═════ Data for analysis ═════

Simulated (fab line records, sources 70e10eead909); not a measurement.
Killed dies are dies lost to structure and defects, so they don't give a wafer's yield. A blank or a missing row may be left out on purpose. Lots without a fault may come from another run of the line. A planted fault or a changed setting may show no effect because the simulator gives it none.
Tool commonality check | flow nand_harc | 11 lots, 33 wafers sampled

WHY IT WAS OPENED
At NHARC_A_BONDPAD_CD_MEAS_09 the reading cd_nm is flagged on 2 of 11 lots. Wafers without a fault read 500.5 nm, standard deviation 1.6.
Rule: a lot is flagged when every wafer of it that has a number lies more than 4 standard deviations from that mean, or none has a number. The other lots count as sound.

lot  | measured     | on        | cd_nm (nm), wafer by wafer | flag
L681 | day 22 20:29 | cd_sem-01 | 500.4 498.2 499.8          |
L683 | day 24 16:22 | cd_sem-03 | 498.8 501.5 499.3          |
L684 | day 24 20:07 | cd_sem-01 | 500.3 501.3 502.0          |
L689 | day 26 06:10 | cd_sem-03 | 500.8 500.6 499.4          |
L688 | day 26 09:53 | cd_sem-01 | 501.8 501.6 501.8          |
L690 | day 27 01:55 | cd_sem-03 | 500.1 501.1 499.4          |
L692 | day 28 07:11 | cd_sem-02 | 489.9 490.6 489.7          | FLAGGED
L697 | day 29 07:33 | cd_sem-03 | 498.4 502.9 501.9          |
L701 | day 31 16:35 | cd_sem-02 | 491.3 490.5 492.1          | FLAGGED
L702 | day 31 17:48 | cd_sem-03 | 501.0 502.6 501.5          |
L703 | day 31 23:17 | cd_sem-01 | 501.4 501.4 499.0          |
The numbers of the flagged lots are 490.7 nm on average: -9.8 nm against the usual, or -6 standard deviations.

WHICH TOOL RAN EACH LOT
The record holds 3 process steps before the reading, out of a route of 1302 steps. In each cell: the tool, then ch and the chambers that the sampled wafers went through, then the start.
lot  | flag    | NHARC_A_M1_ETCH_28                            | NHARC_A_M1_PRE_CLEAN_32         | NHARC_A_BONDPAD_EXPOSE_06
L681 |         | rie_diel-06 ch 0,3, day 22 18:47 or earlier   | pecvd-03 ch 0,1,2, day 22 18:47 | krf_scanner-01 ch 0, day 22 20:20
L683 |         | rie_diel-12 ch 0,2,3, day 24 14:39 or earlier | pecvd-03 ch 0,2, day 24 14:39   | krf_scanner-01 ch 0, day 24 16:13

═════

Activity >> Transcribe the records above exactly, from the opening line down to and including the line with "L697 | day 29".

Result >>
Simulated (fab line records, sources 70e10eead909); not a measurement.
Killed dies are dies lost to structure and defects, so they don't give a wafer's yield. A blank or a missing row may be left out on purpose. Lots without a fault may come from another run of the line. A planted fault or a changed setting may show no effect because the simulator gives it none.
Tool commonality check | flow nand_harc | 11 lots, 33 wafers sampled

WHY IT WAS OPENED
At NHARC_A_BONDPAD_CD_MEAS_09 the reading cd_nm is flagged on 2 of 11 lots. Wafers without a fault read 500.5 nm, standard deviation 1.6.
Rule: a lot is flagged when every wafer of it that has a number lies more than 4 standard deviations from that mean, or none has a number. The other lots count as sound.

lot  | measured     | on        | cd_nm (nm), wafer by wafer | flag
L681 | day 22 20:29 | cd_sem-01 | 500.4 498.2 499.8          |
L683 | day 24 16:22 | cd_sem-03 | 498.8 501.5 499.3          |
L684 | day 24 20:07 | cd_sem-01 | 500.3 501.3 502.0          |
L689 | day 26 06:10 | cd_sem-03 | 500.8 500.6 499.4          |
L688 | day 26 09:53 | cd_sem-01 | 501.8 501.6 501.8          |
L690 | day 27 01:55 | cd_sem-03 | 500.1 501.1 499.4          |
L692 | day 28 07:11 | cd_sem-02 | 489.9 490.6 489.7          | FLAGGED
L697 | day 29 07:33 | cd_sem-03 | 498.4 502.9 501.9          |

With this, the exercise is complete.